# # #

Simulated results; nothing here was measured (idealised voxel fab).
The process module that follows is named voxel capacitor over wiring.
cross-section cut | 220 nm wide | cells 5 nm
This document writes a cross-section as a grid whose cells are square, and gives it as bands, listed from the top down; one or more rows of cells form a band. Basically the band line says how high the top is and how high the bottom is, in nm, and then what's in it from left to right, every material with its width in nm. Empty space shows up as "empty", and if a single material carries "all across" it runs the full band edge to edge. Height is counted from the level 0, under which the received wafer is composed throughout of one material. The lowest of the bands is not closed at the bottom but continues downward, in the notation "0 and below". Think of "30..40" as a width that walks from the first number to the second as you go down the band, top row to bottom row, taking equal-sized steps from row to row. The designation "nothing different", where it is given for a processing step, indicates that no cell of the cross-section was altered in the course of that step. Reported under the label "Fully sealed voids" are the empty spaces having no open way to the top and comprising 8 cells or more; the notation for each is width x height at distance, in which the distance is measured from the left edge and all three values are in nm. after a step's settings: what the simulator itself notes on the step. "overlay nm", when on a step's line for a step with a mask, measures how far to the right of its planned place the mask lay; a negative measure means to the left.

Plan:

# # #

### ASSIGNED TASK
Retype only the lines running from the top of the listing to the line that holds "cross-section cut | 220 nm wide | cells 5 nm", both ends included.

### PROBLEM SOLUTION
Simulated results; nothing here was measured (idealised voxel fab).
The process module that follows is named voxel capacitor over wiring.
cross-section cut | 220 nm wide | cells 5 nm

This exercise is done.